= DATA SHOWN =
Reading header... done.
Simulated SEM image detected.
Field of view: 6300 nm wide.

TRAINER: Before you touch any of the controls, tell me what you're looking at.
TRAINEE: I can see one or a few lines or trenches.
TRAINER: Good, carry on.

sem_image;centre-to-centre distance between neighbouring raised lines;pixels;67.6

= ACTIVITY =
Write out exactly the lines from the beginning of the material above through the line with "TRAINER: Good, carry on.", including both and omitting all others.

= YOUR SOLUTION =
Reading header... done.
Simulated SEM image detected.
Field of view: 6300 nm wide.

TRAINER: Before you touch any of the controls, tell me what you're looking at.
TRAINEE: I can see one or a few lines or trenches.
TRAINER: Good, carry on.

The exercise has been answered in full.